ACTION ITEM. Please copy out the entries below exactly, beginning with the line that contains "S1: temperature setpoint" and ending with the line that contains "run 6E hour=23.6", and include nothing outside that span.

SUPPLIED INFORMATION.
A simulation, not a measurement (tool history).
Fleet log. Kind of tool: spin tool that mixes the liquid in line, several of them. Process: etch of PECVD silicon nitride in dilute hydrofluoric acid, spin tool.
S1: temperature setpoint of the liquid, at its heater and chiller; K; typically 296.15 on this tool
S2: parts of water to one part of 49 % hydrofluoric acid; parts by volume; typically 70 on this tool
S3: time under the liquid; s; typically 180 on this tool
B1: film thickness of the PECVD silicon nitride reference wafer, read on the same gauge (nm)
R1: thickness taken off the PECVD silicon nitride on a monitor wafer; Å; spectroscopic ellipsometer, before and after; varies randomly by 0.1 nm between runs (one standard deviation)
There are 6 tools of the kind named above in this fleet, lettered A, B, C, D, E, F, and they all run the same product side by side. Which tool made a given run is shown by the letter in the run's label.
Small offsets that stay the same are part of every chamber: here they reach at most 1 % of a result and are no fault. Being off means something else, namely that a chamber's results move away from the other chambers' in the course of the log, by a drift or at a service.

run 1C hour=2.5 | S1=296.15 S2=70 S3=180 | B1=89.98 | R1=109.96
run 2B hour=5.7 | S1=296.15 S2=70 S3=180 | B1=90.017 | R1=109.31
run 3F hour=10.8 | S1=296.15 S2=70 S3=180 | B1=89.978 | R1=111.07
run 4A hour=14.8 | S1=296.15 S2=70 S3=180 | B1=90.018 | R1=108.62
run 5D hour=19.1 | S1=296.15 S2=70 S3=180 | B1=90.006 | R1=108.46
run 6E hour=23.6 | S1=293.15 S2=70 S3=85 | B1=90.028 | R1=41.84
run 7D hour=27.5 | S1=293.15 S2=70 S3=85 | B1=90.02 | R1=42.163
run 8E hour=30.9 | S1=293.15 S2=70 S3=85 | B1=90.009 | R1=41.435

YOUR RESPONSE.
S1: temperature setpoint of the liquid, at its heater and chiller; K; typically 296.15 on this tool
S2: parts of water to one part of 49 % hydrofluoric acid; parts by volume; typically 70 on this tool
S3: time under the liquid; s; typically 180 on this tool
B1: film thickness of the PECVD silicon nitride reference wafer, read on the same gauge (nm)
R1: thickness taken off the PECVD silicon nitride on a monitor wafer; Å; spectroscopic ellipsometer, before and after; varies randomly by 0.1 nm between runs (one standard deviation)
There are 6 tools of the kind named above in this fleet, lettered A, B, C, D, E, F, and they all run the same product side by side. Which tool made a given run is shown by the letter in the run's label.
Small offsets that stay the same are part of every chamber: here they reach at most 1 % of a result and are no fault. Being off means something else, namely that a chamber's results move away from the other chambers' in the course of the log, by a drift or at a service.

run 1C hour=2.5 | S1=296.15 S2=70 S3=180 | B1=89.98 | R1=109.96
run 2B hour=5.7 | S1=296.15 S2=70 S3=180 | B1=90.017 | R1=109.31
run 3F hour=10.8 | S1=296.15 S2=70 S3=180 | B1=89.978 | R1=111.07
run 4A hour=14.8 | S1=296.15 S2=70 S3=180 | B1=90.018 | R1=108.62
run 5D hour=19.1 | S1=296.15 S2=70 S3=180 | B1=90.006 | R1=108.46
run 6E hour=23.6 | S1=293.15 S2=70 S3=85 | B1=90.028 | R1=41.84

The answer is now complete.